- _Work instruction_
Using the records below, repeat exactly the lines from the one holding "Problem report in" through the one holding "L263, L265, L268", both ends included, and no others.

- _Data supplied_
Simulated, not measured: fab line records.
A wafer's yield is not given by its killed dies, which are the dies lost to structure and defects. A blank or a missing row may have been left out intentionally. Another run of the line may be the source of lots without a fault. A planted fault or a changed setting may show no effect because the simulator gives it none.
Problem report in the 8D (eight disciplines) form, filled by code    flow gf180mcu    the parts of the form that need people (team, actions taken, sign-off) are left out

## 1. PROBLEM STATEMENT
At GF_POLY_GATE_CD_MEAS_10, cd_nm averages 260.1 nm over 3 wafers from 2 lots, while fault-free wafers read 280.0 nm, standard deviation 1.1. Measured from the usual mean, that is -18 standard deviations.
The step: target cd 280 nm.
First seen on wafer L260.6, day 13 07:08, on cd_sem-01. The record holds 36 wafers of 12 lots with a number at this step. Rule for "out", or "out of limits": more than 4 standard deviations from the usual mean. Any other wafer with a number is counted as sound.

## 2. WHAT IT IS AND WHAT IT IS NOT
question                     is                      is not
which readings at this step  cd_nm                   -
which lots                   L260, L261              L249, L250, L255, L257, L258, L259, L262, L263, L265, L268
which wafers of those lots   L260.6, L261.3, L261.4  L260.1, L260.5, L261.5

- _Answer box_
Problem report in the 8D (eight disciplines) form, filled by code    flow gf180mcu    the parts of the form that need people (team, actions taken, sign-off) are left out

## 1. PROBLEM STATEMENT
At GF_POLY_GATE_CD_MEAS_10, cd_nm averages 260.1 nm over 3 wafers from 2 lots, while fault-free wafers read 280.0 nm, standard deviation 1.1. Measured from the usual mean, that is -18 standard deviations.
The step: target cd 280 nm.
First seen on wafer L260.6, day 13 07:08, on cd_sem-01. The record holds 36 wafers of 12 lots with a number at this step. Rule for "out", or "out of limits": more than 4 standard deviations from the usual mean. Any other wafer with a number is counted as sound.

## 2. WHAT IT IS AND WHAT IT IS NOT
question                     is                      is not
which readings at this step  cd_nm                   -
which lots                   L260, L261              L249, L250, L255, L257, L258, L259, L262, L263, L265, L268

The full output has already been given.